**Listed entries:**
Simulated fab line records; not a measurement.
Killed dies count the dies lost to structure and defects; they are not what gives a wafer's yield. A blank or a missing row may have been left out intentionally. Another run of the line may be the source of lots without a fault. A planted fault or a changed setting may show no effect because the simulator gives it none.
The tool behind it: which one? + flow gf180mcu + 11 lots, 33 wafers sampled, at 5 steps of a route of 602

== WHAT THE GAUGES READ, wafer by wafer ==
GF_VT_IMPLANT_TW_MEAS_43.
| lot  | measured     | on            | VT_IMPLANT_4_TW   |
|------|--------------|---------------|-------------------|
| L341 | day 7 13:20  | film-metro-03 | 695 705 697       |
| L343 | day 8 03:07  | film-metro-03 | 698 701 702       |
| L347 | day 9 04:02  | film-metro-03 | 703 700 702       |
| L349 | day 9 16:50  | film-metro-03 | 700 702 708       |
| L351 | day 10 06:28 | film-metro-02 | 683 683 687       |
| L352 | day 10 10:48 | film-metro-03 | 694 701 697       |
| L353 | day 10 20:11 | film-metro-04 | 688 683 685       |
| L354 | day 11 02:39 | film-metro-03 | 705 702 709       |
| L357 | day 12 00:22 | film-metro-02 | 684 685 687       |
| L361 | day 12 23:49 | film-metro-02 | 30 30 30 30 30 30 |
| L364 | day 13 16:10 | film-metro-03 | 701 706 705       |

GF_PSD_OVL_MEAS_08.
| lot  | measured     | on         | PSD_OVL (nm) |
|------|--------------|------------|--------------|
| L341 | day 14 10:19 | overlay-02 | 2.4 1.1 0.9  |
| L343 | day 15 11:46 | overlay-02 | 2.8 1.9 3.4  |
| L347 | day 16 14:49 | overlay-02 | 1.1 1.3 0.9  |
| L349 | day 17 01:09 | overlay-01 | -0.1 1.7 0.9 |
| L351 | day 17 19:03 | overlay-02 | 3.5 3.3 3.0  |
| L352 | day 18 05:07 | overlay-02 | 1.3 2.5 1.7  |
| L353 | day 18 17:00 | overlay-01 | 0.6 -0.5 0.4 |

**Required action:** Restate verbatim the first line above and all lines after it through the line containing "GF_VT_IMPLANT_TW_MEAS_43."; omit the rest.

**Written answer:**
Simulated fab line records; not a measurement.
Killed dies count the dies lost to structure and defects; they are not what gives a wafer's yield. A blank or a missing row may have been left out intentionally. Another run of the line may be the source of lots without a fault. A planted fault or a changed setting may show no effect because the simulator gives it none.
The tool behind it: which one? + flow gf180mcu + 11 lots, 33 wafers sampled, at 5 steps of a route of 602

== WHAT THE GAUGES READ, wafer by wafer ==
GF_VT_IMPLANT_TW_MEAS_43.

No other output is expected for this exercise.